## EXERCISE
Below are some entries; can you quote all of them exactly?

┌──

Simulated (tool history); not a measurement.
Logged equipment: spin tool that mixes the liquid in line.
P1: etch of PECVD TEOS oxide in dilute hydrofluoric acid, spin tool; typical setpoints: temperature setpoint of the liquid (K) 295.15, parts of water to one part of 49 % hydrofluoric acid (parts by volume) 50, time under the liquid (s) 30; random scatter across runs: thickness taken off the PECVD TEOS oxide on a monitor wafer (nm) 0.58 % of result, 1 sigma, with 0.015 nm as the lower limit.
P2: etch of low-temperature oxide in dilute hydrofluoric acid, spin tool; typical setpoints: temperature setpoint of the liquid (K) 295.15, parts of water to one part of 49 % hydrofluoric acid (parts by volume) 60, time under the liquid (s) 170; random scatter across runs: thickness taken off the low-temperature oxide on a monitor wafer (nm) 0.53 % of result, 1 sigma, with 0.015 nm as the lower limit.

└──

## YOUR SOLUTION
Simulated (tool history); not a measurement.
Logged equipment: spin tool that mixes the liquid in line.
P1: etch of PECVD TEOS oxide in dilute hydrofluoric acid, spin tool; typical setpoints: temperature setpoint of the liquid (K) 295.15, parts of water to one part of 49 % hydrofluoric acid (parts by volume) 50, time under the liquid (s) 30; random scatter across runs: thickness taken off the PECVD TEOS oxide on a monitor wafer (nm) 0.58 % of result, 1 sigma, with 0.015 nm as the lower limit.
P2: etch of low-temperature oxide in dilute hydrofluoric acid, spin tool; typical setpoints: temperature setpoint of the liquid (K) 295.15, parts of water to one part of 49 % hydrofluoric acid (parts by volume) 60, time under the liquid (s) 170; random scatter across runs: thickness taken off the low-temperature oxide on a monitor wafer (nm) 0.53 % of result, 1 sigma, with 0.015 nm as the lower limit.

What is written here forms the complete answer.